Dataset entries ::
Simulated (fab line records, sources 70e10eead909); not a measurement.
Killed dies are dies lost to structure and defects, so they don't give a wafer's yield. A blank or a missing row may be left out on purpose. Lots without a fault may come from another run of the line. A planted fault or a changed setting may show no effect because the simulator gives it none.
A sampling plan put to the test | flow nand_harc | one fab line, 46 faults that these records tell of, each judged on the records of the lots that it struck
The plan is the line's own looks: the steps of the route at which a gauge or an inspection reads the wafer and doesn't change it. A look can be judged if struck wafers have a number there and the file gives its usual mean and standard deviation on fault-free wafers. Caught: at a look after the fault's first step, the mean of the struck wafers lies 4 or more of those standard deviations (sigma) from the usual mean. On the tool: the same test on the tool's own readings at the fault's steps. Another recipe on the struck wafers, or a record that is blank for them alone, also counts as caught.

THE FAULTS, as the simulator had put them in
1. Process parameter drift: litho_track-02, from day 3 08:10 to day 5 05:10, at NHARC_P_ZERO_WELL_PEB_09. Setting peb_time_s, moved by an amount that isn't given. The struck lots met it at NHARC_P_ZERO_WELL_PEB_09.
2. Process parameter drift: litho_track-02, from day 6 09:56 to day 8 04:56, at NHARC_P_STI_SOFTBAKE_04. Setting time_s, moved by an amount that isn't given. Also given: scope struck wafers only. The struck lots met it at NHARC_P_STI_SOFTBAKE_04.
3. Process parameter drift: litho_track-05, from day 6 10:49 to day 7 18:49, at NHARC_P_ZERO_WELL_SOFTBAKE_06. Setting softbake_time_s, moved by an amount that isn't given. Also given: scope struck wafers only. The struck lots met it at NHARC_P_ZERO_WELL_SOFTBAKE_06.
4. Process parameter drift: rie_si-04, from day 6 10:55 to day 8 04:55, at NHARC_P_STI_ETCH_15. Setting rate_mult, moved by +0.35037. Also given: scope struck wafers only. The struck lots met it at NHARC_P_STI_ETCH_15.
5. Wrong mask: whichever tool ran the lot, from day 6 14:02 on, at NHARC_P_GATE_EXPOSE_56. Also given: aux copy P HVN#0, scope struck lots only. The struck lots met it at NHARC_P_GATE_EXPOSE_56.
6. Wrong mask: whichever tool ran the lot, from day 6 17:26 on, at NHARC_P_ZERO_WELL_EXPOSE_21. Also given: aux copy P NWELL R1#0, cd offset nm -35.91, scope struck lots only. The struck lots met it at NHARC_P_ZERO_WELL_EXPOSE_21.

Work item :: From the line containing "3. Process parameter" down to the line containing "5. Wrong mask: whichever" in the material above, reproduce every line exactly, including the two end lines.

Response area ::
3. Process parameter drift: litho_track-05, from day 6 10:49 to day 7 18:49, at NHARC_P_ZERO_WELL_SOFTBAKE_06. Setting softbake_time_s, moved by an amount that isn't given. Also given: scope struck wafers only. The struck lots met it at NHARC_P_ZERO_WELL_SOFTBAKE_06.
4. Process parameter drift: rie_si-04, from day 6 10:55 to day 8 04:55, at NHARC_P_STI_ETCH_15. Setting rate_mult, moved by +0.35037. Also given: scope struck wafers only. The struck lots met it at NHARC_P_STI_ETCH_15.
5. Wrong mask: whichever tool ran the lot, from day 6 14:02 on, at NHARC_P_GATE_EXPOSE_56. Also given: aux copy P HVN#0, scope struck lots only. The struck lots met it at NHARC_P_GATE_EXPOSE_56.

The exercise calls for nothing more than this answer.